_____
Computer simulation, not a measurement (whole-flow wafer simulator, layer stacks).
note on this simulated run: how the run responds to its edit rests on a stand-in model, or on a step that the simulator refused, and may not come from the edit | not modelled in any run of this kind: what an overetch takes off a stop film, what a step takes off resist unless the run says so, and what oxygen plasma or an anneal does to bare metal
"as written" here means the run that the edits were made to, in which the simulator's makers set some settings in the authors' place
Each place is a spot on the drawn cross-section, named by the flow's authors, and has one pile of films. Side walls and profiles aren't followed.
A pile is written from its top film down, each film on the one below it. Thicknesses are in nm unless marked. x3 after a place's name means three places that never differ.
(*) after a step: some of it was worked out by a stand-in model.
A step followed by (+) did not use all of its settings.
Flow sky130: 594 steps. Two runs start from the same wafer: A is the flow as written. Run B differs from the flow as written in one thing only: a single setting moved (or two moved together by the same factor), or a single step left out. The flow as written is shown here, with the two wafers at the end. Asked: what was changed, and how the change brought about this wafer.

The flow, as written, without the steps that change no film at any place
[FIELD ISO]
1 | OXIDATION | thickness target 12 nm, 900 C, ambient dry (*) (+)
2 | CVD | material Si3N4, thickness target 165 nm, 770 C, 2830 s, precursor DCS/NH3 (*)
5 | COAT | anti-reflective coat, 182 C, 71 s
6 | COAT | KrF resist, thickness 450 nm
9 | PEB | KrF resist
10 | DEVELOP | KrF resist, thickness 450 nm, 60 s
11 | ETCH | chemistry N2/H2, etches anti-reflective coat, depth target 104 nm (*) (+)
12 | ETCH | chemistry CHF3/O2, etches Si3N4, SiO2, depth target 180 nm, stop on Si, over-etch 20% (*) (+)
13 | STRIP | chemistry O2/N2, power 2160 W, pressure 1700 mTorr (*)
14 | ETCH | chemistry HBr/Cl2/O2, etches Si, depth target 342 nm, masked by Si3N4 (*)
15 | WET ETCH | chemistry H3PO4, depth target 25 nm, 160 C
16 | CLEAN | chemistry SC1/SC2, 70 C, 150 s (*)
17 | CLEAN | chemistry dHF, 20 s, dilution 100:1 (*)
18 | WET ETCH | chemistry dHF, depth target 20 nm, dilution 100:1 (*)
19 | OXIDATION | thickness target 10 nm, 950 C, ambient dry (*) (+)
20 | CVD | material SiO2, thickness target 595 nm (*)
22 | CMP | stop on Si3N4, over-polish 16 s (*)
_____

> [Task item] Only one part of the material above is to be transcribed, namely the lines starting with the line that has "[FIELD ISO]" and going on through the line that has "10 | DEVELOP", exactly as they stand.

> [Written answer]
[FIELD ISO]
1 | OXIDATION | thickness target 12 nm, 900 C, ambient dry (*) (+)
2 | CVD | material Si3N4, thickness target 165 nm, 770 C, 2830 s, precursor DCS/NH3 (*)
5 | COAT | anti-reflective coat, 182 C, 71 s
6 | COAT | KrF resist, thickness 450 nm
9 | PEB | KrF resist
10 | DEVELOP | KrF resist, thickness 450 nm, 60 s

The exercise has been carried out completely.